▶ [PROVIDED RECORDS]
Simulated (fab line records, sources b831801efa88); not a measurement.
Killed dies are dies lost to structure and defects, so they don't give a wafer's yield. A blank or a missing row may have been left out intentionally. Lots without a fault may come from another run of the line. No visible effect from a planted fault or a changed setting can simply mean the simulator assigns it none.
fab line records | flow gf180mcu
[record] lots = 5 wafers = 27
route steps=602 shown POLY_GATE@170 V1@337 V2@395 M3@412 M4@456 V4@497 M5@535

▶ [REQUIREMENT] A verbatim version of the complete listing above is to be returned.

▶ [ANSWER BOX]
Simulated (fab line records, sources b831801efa88); not a measurement.
Killed dies are dies lost to structure and defects, so they don't give a wafer's yield. A blank or a missing row may have been left out intentionally. Lots without a fault may come from another run of the line. No visible effect from a planted fault or a changed setting can simply mean the simulator assigns it none.
fab line records | flow gf180mcu
[record] lots = 5 wafers = 27
route steps=602 shown POLY_GATE@170 V1@337 V2@395 M3@412 M4@456 V4@497 M5@535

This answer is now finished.